════

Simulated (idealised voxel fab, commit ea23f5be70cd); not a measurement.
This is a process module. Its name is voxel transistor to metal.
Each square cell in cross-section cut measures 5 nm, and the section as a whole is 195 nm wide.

════

● Assigned task:
Go through the listing and print each line exactly as it appears.

● Problem solution:
Simulated (idealised voxel fab, commit ea23f5be70cd); not a measurement.
This is a process module. Its name is voxel transistor to metal.
Each square cell in cross-section cut measures 5 nm, and the section as a whole is 195 nm wide.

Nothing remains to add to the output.